- Activity
Take the records below from their first line to the line with "the recipe's value.", and restate those lines word for word.

- Supplied entries
• • •

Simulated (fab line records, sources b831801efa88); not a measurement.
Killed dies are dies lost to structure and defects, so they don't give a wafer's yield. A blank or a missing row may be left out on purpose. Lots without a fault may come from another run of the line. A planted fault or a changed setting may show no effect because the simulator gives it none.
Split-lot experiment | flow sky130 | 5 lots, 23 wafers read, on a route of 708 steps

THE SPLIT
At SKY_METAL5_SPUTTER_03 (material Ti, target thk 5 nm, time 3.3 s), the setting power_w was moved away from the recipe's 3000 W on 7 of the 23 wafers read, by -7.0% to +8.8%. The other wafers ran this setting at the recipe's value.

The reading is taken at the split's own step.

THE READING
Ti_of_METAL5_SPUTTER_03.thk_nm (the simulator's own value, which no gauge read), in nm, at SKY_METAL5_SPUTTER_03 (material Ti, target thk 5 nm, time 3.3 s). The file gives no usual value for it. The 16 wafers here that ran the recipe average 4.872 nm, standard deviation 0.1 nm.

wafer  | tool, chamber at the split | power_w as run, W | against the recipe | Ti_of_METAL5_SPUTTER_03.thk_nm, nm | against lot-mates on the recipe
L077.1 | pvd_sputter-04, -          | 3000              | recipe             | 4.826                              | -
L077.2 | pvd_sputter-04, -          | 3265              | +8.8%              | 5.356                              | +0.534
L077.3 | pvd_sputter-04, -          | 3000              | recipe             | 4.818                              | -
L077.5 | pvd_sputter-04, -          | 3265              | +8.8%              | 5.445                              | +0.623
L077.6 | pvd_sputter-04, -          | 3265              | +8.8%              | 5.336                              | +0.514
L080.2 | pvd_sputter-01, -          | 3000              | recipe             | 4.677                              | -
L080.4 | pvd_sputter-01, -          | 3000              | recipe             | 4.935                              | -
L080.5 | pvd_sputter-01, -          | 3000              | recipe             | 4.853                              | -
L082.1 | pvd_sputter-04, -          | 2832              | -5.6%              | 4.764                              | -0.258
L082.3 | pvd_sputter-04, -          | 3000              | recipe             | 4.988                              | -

• • •

- Answer space
Simulated (fab line records, sources b831801efa88); not a measurement.
Killed dies are dies lost to structure and defects, so they don't give a wafer's yield. A blank or a missing row may be left out on purpose. Lots without a fault may come from another run of the line. A planted fault or a changed setting may show no effect because the simulator gives it none.
Split-lot experiment | flow sky130 | 5 lots, 23 wafers read, on a route of 708 steps

THE SPLIT
At SKY_METAL5_SPUTTER_03 (material Ti, target thk 5 nm, time 3.3 s), the setting power_w was moved away from the recipe's 3000 W on 7 of the 23 wafers read, by -7.0% to +8.8%. The other wafers ran this setting at the recipe's value.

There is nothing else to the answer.